▶ _Provided data_:
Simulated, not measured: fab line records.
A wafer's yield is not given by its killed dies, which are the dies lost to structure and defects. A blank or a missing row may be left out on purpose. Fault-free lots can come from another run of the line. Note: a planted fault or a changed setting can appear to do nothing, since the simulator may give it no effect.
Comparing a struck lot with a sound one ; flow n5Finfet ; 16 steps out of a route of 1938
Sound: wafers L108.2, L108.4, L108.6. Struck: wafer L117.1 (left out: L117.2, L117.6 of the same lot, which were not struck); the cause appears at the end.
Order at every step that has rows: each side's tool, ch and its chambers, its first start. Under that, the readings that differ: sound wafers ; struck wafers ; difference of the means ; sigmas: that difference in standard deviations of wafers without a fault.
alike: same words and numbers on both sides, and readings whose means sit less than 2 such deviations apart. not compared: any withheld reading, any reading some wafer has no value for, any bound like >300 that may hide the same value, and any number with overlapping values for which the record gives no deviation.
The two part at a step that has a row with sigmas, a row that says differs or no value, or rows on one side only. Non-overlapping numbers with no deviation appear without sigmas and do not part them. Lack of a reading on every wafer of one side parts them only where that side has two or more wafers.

▶ _Task item_: Set down only the lines above that fall between the line holding "Order at every" and the line holding "alike: same words", inclusive, keeping each exact.

▶ _Task result_:
Order at every step that has rows: each side's tool, ch and its chambers, its first start. Under that, the readings that differ: sound wafers ; struck wafers ; difference of the means ; sigmas: that difference in standard deviations of wafers without a fault.
alike: same words and numbers on both sides, and readings whose means sit less than 2 such deviations apart. not compared: any withheld reading, any reading some wafer has no value for, any bound like >300 that may hide the same value, and any number with overlapping values for which the record gives no deviation.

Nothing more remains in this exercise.